REQUIRED ACTION – The line containing "FYI the section" marks the end: quote every line from the start of the records below through it, word for word.

MATERIAL SHOWN –
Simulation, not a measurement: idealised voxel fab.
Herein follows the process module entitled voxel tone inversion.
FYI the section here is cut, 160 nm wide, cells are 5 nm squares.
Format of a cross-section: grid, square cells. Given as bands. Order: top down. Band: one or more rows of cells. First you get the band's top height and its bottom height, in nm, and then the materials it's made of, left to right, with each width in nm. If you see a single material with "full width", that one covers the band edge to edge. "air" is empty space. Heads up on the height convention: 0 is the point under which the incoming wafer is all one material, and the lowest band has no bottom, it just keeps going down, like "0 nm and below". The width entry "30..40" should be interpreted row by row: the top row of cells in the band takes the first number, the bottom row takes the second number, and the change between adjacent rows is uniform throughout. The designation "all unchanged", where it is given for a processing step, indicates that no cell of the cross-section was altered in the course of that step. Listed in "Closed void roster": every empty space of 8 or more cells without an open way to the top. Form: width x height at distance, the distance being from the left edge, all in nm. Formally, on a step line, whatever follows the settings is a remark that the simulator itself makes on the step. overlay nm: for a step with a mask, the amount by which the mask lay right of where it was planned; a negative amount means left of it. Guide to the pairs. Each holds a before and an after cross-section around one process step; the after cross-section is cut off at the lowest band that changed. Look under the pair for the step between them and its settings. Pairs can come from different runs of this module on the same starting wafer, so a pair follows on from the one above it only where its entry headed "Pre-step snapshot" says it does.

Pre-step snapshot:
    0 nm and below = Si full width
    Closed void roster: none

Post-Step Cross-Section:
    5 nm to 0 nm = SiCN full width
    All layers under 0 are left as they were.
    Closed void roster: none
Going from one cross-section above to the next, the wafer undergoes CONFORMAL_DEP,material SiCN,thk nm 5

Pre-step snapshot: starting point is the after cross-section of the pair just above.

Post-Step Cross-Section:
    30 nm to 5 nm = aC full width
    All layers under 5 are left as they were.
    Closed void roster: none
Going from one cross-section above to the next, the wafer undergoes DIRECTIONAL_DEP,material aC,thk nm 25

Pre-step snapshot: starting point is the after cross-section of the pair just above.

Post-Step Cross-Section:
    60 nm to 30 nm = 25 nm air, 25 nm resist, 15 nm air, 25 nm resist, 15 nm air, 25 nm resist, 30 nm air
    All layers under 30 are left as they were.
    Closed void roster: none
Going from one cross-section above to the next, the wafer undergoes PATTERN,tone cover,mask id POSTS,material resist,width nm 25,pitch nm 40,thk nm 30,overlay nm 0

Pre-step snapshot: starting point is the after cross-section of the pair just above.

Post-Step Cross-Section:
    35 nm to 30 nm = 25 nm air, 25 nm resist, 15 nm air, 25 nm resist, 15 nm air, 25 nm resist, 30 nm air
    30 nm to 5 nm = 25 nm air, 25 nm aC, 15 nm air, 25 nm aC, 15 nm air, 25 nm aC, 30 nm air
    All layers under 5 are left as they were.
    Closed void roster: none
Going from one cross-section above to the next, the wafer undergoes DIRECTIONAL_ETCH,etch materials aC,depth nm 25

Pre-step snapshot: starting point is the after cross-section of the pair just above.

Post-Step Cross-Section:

RESPONSE –
Simulation, not a measurement: idealised voxel fab.
Herein follows the process module entitled voxel tone inversion.
FYI the section here is cut, 160 nm wide, cells are 5 nm squares.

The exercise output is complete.